Brief: Please restate, word for word, the lines below that begin at the one with "lots untouched by" and end at the one with "start-h: hours from". Leave out all other lines.

(The data Opens)

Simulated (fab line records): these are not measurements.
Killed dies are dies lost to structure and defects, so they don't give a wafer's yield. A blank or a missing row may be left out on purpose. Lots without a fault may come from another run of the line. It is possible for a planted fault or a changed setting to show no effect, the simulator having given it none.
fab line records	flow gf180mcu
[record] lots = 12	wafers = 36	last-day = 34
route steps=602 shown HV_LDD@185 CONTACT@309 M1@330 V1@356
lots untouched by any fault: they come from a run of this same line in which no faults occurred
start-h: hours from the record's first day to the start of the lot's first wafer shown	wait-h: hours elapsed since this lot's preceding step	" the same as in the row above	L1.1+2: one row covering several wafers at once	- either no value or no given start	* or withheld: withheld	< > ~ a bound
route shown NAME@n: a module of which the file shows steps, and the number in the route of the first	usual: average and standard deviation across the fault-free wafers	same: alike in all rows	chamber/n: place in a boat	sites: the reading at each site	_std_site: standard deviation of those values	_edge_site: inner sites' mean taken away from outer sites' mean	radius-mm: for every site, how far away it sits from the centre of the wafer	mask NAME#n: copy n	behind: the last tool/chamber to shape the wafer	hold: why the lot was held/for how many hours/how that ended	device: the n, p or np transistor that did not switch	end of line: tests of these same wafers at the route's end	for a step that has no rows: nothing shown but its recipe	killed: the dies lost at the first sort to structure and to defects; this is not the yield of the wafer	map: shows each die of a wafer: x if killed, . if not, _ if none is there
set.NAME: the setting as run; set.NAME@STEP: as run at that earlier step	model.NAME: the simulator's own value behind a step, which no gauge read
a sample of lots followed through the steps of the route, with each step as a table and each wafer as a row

(The data Closes)

Exercise result:
lots untouched by any fault: they come from a run of this same line in which no faults occurred
start-h: hours from the record's first day to the start of the lot's first wafer shown	wait-h: hours elapsed since this lot's preceding step	" the same as in the row above	L1.1+2: one row covering several wafers at once	- either no value or no given start	* or withheld: withheld	< > ~ a bound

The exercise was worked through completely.